### Required action:
Go through the data from its first line and retype each line, stopping once the line containing "Fleet log. Kind" has been retyped.

### Information supplied:
------------------------------------------------

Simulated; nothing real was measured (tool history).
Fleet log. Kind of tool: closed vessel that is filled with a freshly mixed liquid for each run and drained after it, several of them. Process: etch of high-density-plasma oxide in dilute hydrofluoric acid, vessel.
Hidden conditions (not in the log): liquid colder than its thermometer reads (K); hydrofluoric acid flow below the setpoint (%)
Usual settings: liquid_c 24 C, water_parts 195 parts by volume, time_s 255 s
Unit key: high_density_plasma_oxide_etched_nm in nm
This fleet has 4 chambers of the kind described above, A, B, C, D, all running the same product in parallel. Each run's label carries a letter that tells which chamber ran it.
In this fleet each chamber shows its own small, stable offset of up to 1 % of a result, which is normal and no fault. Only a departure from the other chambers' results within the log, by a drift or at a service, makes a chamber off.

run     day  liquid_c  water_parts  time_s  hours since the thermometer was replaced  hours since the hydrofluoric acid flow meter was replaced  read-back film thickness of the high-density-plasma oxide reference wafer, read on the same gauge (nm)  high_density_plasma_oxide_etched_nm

------------------------------------------------

### Task result:
Simulated; nothing real was measured (tool history).
Fleet log. Kind of tool: closed vessel that is filled with a freshly mixed liquid for each run and drained after it, several of them. Process: etch of high-density-plasma oxide in dilute hydrofluoric acid, vessel.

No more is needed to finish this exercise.